■ **RECORDS PROVIDED**
******

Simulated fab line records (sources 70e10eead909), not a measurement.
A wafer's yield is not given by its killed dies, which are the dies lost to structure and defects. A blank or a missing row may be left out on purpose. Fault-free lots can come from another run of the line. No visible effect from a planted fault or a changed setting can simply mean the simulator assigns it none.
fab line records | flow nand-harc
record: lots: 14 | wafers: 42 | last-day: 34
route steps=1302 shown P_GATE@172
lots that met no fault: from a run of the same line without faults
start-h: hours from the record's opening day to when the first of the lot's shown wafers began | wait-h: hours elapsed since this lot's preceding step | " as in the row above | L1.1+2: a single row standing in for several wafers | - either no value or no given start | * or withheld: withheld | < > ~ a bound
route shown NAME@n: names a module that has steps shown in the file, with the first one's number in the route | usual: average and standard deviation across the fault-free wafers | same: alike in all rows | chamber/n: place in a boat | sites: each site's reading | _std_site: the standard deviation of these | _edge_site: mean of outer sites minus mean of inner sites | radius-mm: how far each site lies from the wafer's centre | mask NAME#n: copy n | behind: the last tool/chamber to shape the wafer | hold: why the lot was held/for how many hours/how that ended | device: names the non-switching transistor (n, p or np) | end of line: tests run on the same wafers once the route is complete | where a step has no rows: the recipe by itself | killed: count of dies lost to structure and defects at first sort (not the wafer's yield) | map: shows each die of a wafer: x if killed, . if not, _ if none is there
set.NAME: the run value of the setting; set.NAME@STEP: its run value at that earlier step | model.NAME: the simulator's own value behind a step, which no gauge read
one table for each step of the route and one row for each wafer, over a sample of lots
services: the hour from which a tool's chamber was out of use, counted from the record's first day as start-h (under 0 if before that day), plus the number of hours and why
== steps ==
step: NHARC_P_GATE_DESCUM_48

******

■ **WORK ORDER**
Transcribe the lines above between the line holding "route steps=1302 shown P_GATE@172" and the line holding "lots that met", inclusive, exactly as they stand and with nothing added.

■ **RESPONSE BOX**
route steps=1302 shown P_GATE@172
lots that met no fault: from a run of the same line without faults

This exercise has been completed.